◆ Task item ◆
Set down, in full, every record in the block.

◆ Data for review ◆
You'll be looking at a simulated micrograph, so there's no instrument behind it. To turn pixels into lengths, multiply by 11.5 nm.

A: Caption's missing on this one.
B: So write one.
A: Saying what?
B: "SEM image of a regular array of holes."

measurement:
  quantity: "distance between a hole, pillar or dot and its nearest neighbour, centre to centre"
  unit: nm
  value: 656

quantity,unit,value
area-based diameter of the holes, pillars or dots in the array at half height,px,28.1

◆ Written answer ◆
You'll be looking at a simulated micrograph, so there's no instrument behind it. To turn pixels into lengths, multiply by 11.5 nm.

A: Caption's missing on this one.
B: So write one.
A: Saying what?
B: "SEM image of a regular array of holes."

measurement:
  quantity: "distance between a hole, pillar or dot and its nearest neighbour, centre to centre"
  unit: nm
  value: 656

quantity,unit,value
area-based diameter of the holes, pillars or dots in the array at half height,px,28.1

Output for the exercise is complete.